=== Data section ===
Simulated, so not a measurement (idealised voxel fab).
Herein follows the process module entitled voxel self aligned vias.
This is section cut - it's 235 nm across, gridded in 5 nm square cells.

=== Work request ===
Each entry needs to be given again exactly as it stands.

=== Exercise response ===
Simulated, so not a measurement (idealised voxel fab).
Herein follows the process module entitled voxel self aligned vias.
This is section cut - it's 235 nm across, gridded in 5 nm square cells.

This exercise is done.